_Data records_
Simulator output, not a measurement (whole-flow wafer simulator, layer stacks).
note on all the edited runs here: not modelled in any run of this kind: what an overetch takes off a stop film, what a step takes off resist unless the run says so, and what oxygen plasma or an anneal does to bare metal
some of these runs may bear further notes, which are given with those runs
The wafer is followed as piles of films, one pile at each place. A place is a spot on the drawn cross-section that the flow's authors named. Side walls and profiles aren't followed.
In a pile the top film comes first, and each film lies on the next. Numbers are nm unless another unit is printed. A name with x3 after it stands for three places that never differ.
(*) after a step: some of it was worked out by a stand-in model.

_Assignment_
What do the lines above say from the one containing "note on all" down to the one containing "some of these"? Return them exactly, both end lines included, and only them.

_Exercise answer_
note on all the edited runs here: not modelled in any run of this kind: what an overetch takes off a stop film, what a step takes off resist unless the run says so, and what oxygen plasma or an anneal does to bare metal
some of these runs may bear further notes, which are given with those runs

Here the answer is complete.